The expected output is a verbatim reprint of the lines from the beginning of the data that follows through the line that contains "The simulator leaves".

INFORMATION SUPPLIED:
+ + +

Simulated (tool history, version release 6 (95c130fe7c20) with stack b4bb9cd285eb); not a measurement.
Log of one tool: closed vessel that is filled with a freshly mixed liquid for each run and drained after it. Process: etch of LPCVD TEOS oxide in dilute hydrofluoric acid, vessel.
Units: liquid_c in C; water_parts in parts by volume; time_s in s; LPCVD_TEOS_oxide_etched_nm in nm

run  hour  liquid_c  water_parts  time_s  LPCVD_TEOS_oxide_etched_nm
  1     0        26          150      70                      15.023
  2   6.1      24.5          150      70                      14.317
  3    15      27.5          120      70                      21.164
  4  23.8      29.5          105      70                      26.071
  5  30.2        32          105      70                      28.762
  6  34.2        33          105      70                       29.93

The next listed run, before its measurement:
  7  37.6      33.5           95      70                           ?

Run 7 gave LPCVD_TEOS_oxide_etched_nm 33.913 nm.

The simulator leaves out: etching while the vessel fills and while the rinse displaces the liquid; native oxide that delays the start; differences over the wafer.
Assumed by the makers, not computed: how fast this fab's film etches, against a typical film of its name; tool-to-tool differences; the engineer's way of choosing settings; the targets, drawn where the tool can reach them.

+ + +

RESPONSE:
Simulated (tool history, version release 6 (95c130fe7c20) with stack b4bb9cd285eb); not a measurement.
Log of one tool: closed vessel that is filled with a freshly mixed liquid for each run and drained after it. Process: etch of LPCVD TEOS oxide in dilute hydrofluoric acid, vessel.
Units: liquid_c in C; water_parts in parts by volume; time_s in s; LPCVD_TEOS_oxide_etched_nm in nm

run  hour  liquid_c  water_parts  time_s  LPCVD_TEOS_oxide_etched_nm
  1     0        26          150      70                      15.023
  2   6.1      24.5          150      70                      14.317
  3    15      27.5          120      70                      21.164
  4  23.8      29.5          105      70                      26.071
  5  30.2        32          105      70                      28.762
  6  34.2        33          105      70                       29.93

The next listed run, before its measurement:
  7  37.6      33.5           95      70                           ?

Run 7 gave LPCVD_TEOS_oxide_etched_nm 33.913 nm.

The simulator leaves out: etching while the vessel fills and while the rinse displaces the liquid; native oxide that delays the start; differences over the wafer.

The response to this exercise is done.